- **ACTION ITEM**:
Please write out exactly, and only, the lines from the first in the material below to the line containing "Wafers without a", both included.

[[ DATA EXTRACT open ]]

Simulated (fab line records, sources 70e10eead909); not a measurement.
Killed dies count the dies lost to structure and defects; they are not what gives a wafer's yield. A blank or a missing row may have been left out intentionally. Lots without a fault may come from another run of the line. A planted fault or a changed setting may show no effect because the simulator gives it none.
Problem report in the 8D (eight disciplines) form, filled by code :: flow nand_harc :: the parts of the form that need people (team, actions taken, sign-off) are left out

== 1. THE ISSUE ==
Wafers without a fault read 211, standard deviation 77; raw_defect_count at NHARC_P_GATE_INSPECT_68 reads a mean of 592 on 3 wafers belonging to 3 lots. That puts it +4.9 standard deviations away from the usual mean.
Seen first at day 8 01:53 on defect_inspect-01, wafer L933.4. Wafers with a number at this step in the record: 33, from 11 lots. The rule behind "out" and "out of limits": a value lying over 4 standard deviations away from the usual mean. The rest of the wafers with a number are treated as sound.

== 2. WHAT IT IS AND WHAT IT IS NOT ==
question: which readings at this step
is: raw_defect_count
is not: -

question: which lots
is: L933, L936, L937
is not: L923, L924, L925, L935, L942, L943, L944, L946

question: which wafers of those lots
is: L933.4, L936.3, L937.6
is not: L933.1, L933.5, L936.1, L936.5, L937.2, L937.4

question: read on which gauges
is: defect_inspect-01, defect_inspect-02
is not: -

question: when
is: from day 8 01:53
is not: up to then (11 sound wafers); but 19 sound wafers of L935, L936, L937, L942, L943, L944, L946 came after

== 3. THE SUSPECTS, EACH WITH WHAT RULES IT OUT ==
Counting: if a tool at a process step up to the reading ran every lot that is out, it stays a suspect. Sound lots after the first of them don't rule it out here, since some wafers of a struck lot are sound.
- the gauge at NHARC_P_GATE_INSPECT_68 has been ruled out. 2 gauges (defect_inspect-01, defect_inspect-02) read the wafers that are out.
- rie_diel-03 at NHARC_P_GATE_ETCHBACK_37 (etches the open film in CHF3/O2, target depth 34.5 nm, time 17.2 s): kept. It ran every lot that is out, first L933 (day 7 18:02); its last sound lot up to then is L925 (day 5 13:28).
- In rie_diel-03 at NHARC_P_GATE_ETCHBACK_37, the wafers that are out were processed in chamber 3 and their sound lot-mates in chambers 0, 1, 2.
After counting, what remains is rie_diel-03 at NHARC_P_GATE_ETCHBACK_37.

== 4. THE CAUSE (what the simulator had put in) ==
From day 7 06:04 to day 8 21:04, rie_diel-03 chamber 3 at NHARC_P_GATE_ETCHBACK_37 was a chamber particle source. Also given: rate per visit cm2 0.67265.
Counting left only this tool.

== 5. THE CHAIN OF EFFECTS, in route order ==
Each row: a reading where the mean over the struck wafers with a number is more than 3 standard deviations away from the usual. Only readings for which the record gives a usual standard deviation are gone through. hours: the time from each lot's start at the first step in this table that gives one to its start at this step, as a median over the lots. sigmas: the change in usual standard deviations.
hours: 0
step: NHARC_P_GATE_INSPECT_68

[[ DATA EXTRACT closed ]]

- **ANSWER BOX**:
Simulated (fab line records, sources 70e10eead909); not a measurement.
Killed dies count the dies lost to structure and defects; they are not what gives a wafer's yield. A blank or a missing row may have been left out intentionally. Lots without a fault may come from another run of the line. A planted fault or a changed setting may show no effect because the simulator gives it none.
Problem report in the 8D (eight disciplines) form, filled by code :: flow nand_harc :: the parts of the form that need people (team, actions taken, sign-off) are left out

== 1. THE ISSUE ==
Wafers without a fault read 211, standard deviation 77; raw_defect_count at NHARC_P_GATE_INSPECT_68 reads a mean of 592 on 3 wafers belonging to 3 lots. That puts it +4.9 standard deviations away from the usual mean.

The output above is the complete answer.